##########
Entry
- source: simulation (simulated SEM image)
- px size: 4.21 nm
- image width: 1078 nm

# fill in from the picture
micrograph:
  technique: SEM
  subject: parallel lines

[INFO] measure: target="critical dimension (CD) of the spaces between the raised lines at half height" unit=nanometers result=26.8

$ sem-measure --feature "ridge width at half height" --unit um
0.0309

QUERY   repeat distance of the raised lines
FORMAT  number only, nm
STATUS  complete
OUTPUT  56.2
##########

[Assignment] Reproduce all of the records exactly.

[Written solution]
Entry
- source: simulation (simulated SEM image)
- px size: 4.21 nm
- image width: 1078 nm

# fill in from the picture
micrograph:
  technique: SEM
  subject: parallel lines

[INFO] measure: target="critical dimension (CD) of the spaces between the raised lines at half height" unit=nanometers result=26.8

$ sem-measure --feature "ridge width at half height" --unit um
0.0309

QUERY   repeat distance of the raised lines
FORMAT  number only, nm
STATUS  complete
OUTPUT  56.2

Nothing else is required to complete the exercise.